**Provided material**.
((

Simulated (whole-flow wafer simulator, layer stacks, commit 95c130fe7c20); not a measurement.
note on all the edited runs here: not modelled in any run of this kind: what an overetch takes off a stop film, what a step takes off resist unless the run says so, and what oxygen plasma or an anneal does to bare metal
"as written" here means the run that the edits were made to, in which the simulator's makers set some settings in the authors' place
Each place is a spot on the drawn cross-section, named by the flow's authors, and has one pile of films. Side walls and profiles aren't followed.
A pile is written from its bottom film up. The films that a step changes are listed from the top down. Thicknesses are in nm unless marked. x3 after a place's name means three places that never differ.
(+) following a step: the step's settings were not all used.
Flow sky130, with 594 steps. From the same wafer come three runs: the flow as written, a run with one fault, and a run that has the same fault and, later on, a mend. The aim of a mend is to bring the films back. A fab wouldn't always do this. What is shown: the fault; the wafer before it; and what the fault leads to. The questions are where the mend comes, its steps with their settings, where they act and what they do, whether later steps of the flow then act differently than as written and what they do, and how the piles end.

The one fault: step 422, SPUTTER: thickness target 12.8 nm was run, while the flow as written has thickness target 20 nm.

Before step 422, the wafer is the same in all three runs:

))

Return nothing but the lines from the start of the listing above through the line containing "note on all", exactly as given.

Simulated (whole-flow wafer simulator, layer stacks, commit 95c130fe7c20); not a measurement.
note on all the edited runs here: not modelled in any run of this kind: what an overetch takes off a stop film, what a step takes off resist unless the run says so, and what oxygen plasma or an anneal does to bare metal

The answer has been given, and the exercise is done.